• **RECORDS SHOWN**:
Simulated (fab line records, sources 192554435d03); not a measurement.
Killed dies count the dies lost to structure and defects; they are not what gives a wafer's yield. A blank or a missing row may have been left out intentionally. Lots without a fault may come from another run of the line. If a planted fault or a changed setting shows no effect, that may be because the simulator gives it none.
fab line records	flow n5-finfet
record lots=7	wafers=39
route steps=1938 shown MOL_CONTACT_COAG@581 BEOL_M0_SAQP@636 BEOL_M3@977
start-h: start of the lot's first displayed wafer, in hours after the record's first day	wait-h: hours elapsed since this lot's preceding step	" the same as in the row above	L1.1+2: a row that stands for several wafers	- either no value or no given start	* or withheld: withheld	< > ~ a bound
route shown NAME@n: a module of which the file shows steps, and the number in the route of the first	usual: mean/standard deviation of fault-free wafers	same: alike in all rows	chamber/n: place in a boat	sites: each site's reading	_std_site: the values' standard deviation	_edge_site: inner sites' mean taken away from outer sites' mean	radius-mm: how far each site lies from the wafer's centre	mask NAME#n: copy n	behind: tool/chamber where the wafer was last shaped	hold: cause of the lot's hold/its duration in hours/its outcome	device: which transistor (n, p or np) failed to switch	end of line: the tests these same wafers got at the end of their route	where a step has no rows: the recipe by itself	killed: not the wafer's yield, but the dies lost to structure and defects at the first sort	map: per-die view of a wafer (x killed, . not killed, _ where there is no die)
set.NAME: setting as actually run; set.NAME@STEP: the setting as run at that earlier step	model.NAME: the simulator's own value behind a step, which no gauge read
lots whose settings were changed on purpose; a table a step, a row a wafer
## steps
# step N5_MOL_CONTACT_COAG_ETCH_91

• **EXERCISE**: Word for word, output the lines of the data from its first line through the line where "route steps=1938 shown" appears, and stop there.

• **WRITTEN RESPONSE**:
Simulated (fab line records, sources 192554435d03); not a measurement.
Killed dies count the dies lost to structure and defects; they are not what gives a wafer's yield. A blank or a missing row may have been left out intentionally. Lots without a fault may come from another run of the line. If a planted fault or a changed setting shows no effect, that may be because the simulator gives it none.
fab line records	flow n5-finfet
record lots=7	wafers=39
route steps=1938 shown MOL_CONTACT_COAG@581 BEOL_M0_SAQP@636 BEOL_M3@977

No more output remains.